ASSIGNMENT. Reproduce the listing verbatim through the line with "C3: hours since".

══════════

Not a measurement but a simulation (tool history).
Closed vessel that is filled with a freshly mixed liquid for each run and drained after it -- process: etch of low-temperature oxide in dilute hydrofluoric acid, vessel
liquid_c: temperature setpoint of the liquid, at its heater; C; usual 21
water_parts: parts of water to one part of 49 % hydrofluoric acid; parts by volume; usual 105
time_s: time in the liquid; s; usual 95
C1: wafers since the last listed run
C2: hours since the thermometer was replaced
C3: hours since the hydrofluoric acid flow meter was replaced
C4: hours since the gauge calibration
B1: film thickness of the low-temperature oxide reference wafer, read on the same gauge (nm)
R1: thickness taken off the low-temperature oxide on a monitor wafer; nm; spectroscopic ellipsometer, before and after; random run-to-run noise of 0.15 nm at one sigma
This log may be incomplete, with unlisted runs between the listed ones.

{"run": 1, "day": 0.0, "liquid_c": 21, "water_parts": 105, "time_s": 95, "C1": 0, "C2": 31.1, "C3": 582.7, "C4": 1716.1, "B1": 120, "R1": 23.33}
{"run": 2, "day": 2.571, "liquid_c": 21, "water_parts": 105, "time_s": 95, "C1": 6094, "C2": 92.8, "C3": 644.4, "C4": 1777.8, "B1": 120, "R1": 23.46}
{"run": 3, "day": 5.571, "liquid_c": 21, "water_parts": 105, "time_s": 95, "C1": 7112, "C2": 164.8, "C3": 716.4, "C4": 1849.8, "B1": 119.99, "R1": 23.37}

══════════

ANSWER SPACE.
Not a measurement but a simulation (tool history).
Closed vessel that is filled with a freshly mixed liquid for each run and drained after it -- process: etch of low-temperature oxide in dilute hydrofluoric acid, vessel
liquid_c: temperature setpoint of the liquid, at its heater; C; usual 21
water_parts: parts of water to one part of 49 % hydrofluoric acid; parts by volume; usual 105
time_s: time in the liquid; s; usual 95
C1: wafers since the last listed run
C2: hours since the thermometer was replaced
C3: hours since the hydrofluoric acid flow meter was replaced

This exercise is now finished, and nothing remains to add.